# ENTRIES SUPPLIED
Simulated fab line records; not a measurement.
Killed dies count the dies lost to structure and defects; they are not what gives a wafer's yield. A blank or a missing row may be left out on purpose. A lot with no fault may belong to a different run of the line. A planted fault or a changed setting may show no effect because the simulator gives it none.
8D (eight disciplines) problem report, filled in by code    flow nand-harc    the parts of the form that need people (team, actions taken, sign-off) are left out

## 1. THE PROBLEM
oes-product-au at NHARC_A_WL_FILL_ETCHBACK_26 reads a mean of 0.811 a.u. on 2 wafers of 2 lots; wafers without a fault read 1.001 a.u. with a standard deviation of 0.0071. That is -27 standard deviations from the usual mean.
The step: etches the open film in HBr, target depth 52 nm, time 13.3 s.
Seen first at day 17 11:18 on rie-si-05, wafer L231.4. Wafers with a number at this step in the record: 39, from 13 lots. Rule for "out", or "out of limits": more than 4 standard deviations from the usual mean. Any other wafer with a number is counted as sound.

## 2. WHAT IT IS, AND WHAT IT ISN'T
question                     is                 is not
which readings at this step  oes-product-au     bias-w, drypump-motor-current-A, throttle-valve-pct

# ASSIGNED TASK
Only one span is wanted. It runs from the first line of the listing through the line with "## 1. THE PROBLEM", and each line must match exactly.

# TASK ANSWER
Simulated fab line records; not a measurement.
Killed dies count the dies lost to structure and defects; they are not what gives a wafer's yield. A blank or a missing row may be left out on purpose. A lot with no fault may belong to a different run of the line. A planted fault or a changed setting may show no effect because the simulator gives it none.
8D (eight disciplines) problem report, filled in by code    flow nand-harc    the parts of the form that need people (team, actions taken, sign-off) are left out

## 1. THE PROBLEM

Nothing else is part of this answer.